Raw data:
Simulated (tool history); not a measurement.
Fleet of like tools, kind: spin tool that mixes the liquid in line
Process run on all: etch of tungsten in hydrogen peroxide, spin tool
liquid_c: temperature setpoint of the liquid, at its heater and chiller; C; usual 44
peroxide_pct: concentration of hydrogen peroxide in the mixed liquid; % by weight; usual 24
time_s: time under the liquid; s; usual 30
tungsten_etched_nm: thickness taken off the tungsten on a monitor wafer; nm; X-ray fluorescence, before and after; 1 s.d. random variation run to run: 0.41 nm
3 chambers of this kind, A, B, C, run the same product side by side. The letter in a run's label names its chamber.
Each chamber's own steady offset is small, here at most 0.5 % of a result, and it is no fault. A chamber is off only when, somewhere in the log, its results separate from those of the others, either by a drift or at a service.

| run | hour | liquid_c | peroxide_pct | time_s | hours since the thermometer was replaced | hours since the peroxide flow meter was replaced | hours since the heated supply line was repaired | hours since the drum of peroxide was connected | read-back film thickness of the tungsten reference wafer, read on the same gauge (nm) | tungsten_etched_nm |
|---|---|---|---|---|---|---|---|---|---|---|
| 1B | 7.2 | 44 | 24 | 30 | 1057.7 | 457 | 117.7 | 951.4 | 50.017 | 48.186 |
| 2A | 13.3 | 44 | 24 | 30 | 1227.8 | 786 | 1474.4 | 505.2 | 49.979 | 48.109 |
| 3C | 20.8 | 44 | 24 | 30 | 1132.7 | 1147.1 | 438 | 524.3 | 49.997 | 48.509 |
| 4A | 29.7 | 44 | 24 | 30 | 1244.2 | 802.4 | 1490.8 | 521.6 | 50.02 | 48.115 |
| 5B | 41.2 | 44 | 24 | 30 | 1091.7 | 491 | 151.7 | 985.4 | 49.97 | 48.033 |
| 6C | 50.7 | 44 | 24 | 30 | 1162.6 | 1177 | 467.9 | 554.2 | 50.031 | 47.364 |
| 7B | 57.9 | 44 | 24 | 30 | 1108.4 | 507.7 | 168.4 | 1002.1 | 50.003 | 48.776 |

Task item:
Restate the listing word for word, but only from its first line through the line with "50.031 | 47.364 |", keeping both end lines.

Your response:
Simulated (tool history); not a measurement.
Fleet of like tools, kind: spin tool that mixes the liquid in line
Process run on all: etch of tungsten in hydrogen peroxide, spin tool
liquid_c: temperature setpoint of the liquid, at its heater and chiller; C; usual 44
peroxide_pct: concentration of hydrogen peroxide in the mixed liquid; % by weight; usual 24
time_s: time under the liquid; s; usual 30
tungsten_etched_nm: thickness taken off the tungsten on a monitor wafer; nm; X-ray fluorescence, before and after; 1 s.d. random variation run to run: 0.41 nm
3 chambers of this kind, A, B, C, run the same product side by side. The letter in a run's label names its chamber.
Each chamber's own steady offset is small, here at most 0.5 % of a result, and it is no fault. A chamber is off only when, somewhere in the log, its results separate from those of the others, either by a drift or at a service.

| run | hour | liquid_c | peroxide_pct | time_s | hours since the thermometer was replaced | hours since the peroxide flow meter was replaced | hours since the heated supply line was repaired | hours since the drum of peroxide was connected | read-back film thickness of the tungsten reference wafer, read on the same gauge (nm) | tungsten_etched_nm |
|---|---|---|---|---|---|---|---|---|---|---|
| 1B | 7.2 | 44 | 24 | 30 | 1057.7 | 457 | 117.7 | 951.4 | 50.017 | 48.186 |
| 2A | 13.3 | 44 | 24 | 30 | 1227.8 | 786 | 1474.4 | 505.2 | 49.979 | 48.109 |
| 3C | 20.8 | 44 | 24 | 30 | 1132.7 | 1147.1 | 438 | 524.3 | 49.997 | 48.509 |
| 4A | 29.7 | 44 | 24 | 30 | 1244.2 | 802.4 | 1490.8 | 521.6 | 50.02 | 48.115 |
| 5B | 41.2 | 44 | 24 | 30 | 1091.7 | 491 | 151.7 | 985.4 | 49.97 | 48.033 |
| 6C | 50.7 | 44 | 24 | 30 | 1162.6 | 1177 | 467.9 | 554.2 | 50.031 | 47.364 |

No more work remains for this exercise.